TASK ITEM =
Take the entries that follow and return exactly the lines from the one holding "Where the words" through the one holding "Step line, after", both included. Nothing else is needed.

#####

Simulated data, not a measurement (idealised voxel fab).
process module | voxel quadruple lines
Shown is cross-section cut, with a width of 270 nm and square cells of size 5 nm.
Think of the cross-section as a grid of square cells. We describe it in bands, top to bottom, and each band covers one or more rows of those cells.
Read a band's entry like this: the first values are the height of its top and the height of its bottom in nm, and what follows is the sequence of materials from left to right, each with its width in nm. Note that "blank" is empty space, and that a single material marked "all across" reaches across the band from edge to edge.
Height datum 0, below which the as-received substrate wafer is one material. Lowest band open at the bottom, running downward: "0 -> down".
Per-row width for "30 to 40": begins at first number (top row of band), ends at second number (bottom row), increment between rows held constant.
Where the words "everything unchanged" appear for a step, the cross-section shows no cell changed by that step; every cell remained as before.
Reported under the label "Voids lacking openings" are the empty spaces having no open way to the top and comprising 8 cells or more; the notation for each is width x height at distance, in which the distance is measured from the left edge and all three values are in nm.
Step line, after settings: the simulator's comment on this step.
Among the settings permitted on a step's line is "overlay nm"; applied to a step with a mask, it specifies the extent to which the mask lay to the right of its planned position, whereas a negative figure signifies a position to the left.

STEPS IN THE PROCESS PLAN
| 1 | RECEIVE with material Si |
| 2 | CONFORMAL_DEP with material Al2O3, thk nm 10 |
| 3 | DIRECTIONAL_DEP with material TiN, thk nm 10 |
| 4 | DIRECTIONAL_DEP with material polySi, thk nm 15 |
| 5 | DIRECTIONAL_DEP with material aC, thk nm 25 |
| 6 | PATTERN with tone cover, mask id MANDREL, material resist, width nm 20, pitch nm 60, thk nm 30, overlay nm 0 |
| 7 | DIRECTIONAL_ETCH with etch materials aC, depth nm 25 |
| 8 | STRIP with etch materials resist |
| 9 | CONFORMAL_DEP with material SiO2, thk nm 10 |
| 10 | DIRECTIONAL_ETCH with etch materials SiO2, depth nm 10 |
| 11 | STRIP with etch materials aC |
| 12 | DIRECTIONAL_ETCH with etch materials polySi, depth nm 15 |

#####

TASK OUTPUT =
Where the words "everything unchanged" appear for a step, the cross-section shows no cell changed by that step; every cell remained as before.
Reported under the label "Voids lacking openings" are the empty spaces having no open way to the top and comprising 8 cells or more; the notation for each is width x height at distance, in which the distance is measured from the left edge and all three values are in nm.
Step line, after settings: the simulator's comment on this step.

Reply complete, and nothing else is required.